● Work task
Every line from the start of the records below to the line containing "step 17, WET" should be retyped exactly, that line included, and no others.

-=-=-

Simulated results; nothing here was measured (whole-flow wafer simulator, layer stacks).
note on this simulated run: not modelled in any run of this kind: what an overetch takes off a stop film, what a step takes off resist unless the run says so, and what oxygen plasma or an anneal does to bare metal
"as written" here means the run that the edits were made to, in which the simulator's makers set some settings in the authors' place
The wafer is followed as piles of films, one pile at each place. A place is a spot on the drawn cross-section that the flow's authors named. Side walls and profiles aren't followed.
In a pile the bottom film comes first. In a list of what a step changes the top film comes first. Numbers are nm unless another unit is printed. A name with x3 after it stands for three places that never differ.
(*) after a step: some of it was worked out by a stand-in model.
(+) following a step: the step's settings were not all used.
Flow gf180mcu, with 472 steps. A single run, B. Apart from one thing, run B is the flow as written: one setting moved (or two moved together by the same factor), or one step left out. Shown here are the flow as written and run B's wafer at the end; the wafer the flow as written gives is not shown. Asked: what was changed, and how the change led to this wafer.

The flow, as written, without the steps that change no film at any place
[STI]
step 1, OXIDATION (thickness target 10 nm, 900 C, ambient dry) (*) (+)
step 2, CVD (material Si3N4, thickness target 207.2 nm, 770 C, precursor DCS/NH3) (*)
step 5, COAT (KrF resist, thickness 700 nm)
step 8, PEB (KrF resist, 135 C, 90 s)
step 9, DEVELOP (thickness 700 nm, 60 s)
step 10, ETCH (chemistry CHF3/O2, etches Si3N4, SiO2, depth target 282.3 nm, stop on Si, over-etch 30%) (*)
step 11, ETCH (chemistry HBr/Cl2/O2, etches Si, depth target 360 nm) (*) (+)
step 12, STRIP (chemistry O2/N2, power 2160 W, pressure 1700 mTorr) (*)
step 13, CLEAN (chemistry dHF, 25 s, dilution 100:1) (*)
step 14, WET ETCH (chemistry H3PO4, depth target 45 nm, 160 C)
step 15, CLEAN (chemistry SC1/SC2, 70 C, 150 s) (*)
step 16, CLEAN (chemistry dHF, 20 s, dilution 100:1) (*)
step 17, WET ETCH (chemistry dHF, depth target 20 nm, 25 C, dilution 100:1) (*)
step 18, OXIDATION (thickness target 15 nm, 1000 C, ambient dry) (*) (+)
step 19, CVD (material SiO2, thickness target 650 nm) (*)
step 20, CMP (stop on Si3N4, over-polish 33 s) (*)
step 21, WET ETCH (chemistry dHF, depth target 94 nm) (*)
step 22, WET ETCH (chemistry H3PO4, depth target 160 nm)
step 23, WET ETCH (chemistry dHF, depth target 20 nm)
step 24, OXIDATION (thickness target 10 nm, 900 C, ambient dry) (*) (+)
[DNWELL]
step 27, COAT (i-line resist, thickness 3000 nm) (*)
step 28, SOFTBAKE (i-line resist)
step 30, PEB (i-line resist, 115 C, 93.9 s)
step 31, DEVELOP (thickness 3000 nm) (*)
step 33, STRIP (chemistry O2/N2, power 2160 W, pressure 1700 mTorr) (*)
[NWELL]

-=-=-

● Written reply
Simulated results; nothing here was measured (whole-flow wafer simulator, layer stacks).
note on this simulated run: not modelled in any run of this kind: what an overetch takes off a stop film, what a step takes off resist unless the run says so, and what oxygen plasma or an anneal does to bare metal
"as written" here means the run that the edits were made to, in which the simulator's makers set some settings in the authors' place
The wafer is followed as piles of films, one pile at each place. A place is a spot on the drawn cross-section that the flow's authors named. Side walls and profiles aren't followed.
In a pile the bottom film comes first. In a list of what a step changes the top film comes first. Numbers are nm unless another unit is printed. A name with x3 after it stands for three places that never differ.
(*) after a step: some of it was worked out by a stand-in model.
(+) following a step: the step's settings were not all used.
Flow gf180mcu, with 472 steps. A single run, B. Apart from one thing, run B is the flow as written: one setting moved (or two moved together by the same factor), or one step left out. Shown here are the flow as written and run B's wafer at the end; the wafer the flow as written gives is not shown. Asked: what was changed, and how the change led to this wafer.

The flow, as written, without the steps that change no film at any place
[STI]
step 1, OXIDATION (thickness target 10 nm, 900 C, ambient dry) (*) (+)
step 2, CVD (material Si3N4, thickness target 207.2 nm, 770 C, precursor DCS/NH3) (*)
step 5, COAT (KrF resist, thickness 700 nm)
step 8, PEB (KrF resist, 135 C, 90 s)
step 9, DEVELOP (thickness 700 nm, 60 s)
step 10, ETCH (chemistry CHF3/O2, etches Si3N4, SiO2, depth target 282.3 nm, stop on Si, over-etch 30%) (*)
step 11, ETCH (chemistry HBr/Cl2/O2, etches Si, depth target 360 nm) (*) (+)
step 12, STRIP (chemistry O2/N2, power 2160 W, pressure 1700 mTorr) (*)
step 13, CLEAN (chemistry dHF, 25 s, dilution 100:1) (*)
step 14, WET ETCH (chemistry H3PO4, depth target 45 nm, 160 C)
step 15, CLEAN (chemistry SC1/SC2, 70 C, 150 s) (*)
step 16, CLEAN (chemistry dHF, 20 s, dilution 100:1) (*)
step 17, WET ETCH (chemistry dHF, depth target 20 nm, 25 C, dilution 100:1) (*)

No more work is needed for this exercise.